Work order:
Write out every single entry exactly.

= = =

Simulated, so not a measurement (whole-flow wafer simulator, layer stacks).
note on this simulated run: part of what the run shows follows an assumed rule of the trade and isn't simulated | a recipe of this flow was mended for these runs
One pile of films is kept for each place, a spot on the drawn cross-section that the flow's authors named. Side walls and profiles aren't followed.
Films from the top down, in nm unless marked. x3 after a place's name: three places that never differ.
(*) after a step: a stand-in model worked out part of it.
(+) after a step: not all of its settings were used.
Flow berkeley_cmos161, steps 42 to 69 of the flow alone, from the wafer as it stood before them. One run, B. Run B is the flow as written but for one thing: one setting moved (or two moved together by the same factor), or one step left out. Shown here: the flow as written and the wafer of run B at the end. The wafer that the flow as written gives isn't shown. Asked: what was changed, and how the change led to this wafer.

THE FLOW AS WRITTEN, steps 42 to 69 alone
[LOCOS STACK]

= = =

Answer box:
Simulated, so not a measurement (whole-flow wafer simulator, layer stacks).
note on this simulated run: part of what the run shows follows an assumed rule of the trade and isn't simulated | a recipe of this flow was mended for these runs
One pile of films is kept for each place, a spot on the drawn cross-section that the flow's authors named. Side walls and profiles aren't followed.
Films from the top down, in nm unless marked. x3 after a place's name: three places that never differ.
(*) after a step: a stand-in model worked out part of it.
(+) after a step: not all of its settings were used.
Flow berkeley_cmos161, steps 42 to 69 of the flow alone, from the wafer as it stood before them. One run, B. Run B is the flow as written but for one thing: one setting moved (or two moved together by the same factor), or one step left out. Shown here: the flow as written and the wafer of run B at the end. The wafer that the flow as written gives isn't shown. Asked: what was changed, and how the change led to this wafer.

THE FLOW AS WRITTEN, steps 42 to 69 alone
[LOCOS STACK]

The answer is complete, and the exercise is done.